• [Recorded information]:

★ ★ ★ ★

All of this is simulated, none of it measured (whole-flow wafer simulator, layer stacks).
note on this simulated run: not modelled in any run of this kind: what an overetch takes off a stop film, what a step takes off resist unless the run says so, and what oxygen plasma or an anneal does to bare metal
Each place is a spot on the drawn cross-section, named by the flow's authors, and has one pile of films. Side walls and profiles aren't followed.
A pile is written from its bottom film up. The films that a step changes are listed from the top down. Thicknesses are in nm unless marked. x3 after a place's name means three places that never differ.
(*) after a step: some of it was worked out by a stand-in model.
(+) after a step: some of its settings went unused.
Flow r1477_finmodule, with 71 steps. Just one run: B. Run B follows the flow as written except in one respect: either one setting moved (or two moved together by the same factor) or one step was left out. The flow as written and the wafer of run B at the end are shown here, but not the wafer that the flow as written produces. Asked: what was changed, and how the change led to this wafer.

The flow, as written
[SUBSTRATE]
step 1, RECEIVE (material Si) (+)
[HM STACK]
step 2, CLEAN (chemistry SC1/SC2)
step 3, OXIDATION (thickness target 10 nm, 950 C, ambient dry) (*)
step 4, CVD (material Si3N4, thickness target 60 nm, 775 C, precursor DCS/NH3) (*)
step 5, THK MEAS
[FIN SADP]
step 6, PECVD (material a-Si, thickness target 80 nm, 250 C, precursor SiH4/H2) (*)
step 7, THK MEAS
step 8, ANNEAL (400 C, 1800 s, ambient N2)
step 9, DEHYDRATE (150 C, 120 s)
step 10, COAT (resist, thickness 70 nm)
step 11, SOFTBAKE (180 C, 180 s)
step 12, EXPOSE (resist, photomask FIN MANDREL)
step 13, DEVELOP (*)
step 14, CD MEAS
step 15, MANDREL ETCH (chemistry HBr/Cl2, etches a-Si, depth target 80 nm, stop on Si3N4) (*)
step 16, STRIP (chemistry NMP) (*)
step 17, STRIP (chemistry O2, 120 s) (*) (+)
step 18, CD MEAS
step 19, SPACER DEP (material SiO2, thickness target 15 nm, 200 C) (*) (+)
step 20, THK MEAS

★ ★ ★ ★

• [Exercise]:
Each line from the first line of the listing through the line containing "A pile is written" must be set down exactly; no other line belongs in the answer.

• [Problem solution]:
All of this is simulated, none of it measured (whole-flow wafer simulator, layer stacks).
note on this simulated run: not modelled in any run of this kind: what an overetch takes off a stop film, what a step takes off resist unless the run says so, and what oxygen plasma or an anneal does to bare metal
Each place is a spot on the drawn cross-section, named by the flow's authors, and has one pile of films. Side walls and profiles aren't followed.
A pile is written from its bottom film up. The films that a step changes are listed from the top down. Thicknesses are in nm unless marked. x3 after a place's name means three places that never differ.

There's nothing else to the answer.